• _Supplied material_
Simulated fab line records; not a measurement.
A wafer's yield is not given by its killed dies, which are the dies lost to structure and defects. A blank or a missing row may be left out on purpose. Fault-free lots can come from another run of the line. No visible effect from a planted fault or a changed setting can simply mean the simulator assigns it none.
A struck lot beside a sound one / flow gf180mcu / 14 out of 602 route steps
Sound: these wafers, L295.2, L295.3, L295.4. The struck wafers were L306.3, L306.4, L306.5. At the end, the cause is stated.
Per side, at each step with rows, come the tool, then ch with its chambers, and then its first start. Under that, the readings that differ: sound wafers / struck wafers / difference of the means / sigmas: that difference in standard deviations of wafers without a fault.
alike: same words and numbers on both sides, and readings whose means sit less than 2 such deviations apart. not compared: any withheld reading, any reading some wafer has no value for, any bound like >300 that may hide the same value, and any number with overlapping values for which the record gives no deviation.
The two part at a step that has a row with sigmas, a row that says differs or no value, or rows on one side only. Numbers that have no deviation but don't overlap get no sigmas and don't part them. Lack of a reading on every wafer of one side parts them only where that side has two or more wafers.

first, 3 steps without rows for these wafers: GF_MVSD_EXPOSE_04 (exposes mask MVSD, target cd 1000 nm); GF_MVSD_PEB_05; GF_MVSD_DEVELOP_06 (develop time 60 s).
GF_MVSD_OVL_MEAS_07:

• _Work task_
Please return exactly the lines from the opening line of the data above through the line with "first, 3 steps", both included and nothing else.

• _Problem solution_
Simulated fab line records; not a measurement.
A wafer's yield is not given by its killed dies, which are the dies lost to structure and defects. A blank or a missing row may be left out on purpose. Fault-free lots can come from another run of the line. No visible effect from a planted fault or a changed setting can simply mean the simulator assigns it none.
A struck lot beside a sound one / flow gf180mcu / 14 out of 602 route steps
Sound: these wafers, L295.2, L295.3, L295.4. The struck wafers were L306.3, L306.4, L306.5. At the end, the cause is stated.
Per side, at each step with rows, come the tool, then ch with its chambers, and then its first start. Under that, the readings that differ: sound wafers / struck wafers / difference of the means / sigmas: that difference in standard deviations of wafers without a fault.
alike: same words and numbers on both sides, and readings whose means sit less than 2 such deviations apart. not compared: any withheld reading, any reading some wafer has no value for, any bound like >300 that may hide the same value, and any number with overlapping values for which the record gives no deviation.
The two part at a step that has a row with sigmas, a row that says differs or no value, or rows on one side only. Numbers that have no deviation but don't overlap get no sigmas and don't part them. Lack of a reading on every wafer of one side parts them only where that side has two or more wafers.

first, 3 steps without rows for these wafers: GF_MVSD_EXPOSE_04 (exposes mask MVSD, target cd 1000 nm); GF_MVSD_PEB_05; GF_MVSD_DEVELOP_06 (develop time 60 s).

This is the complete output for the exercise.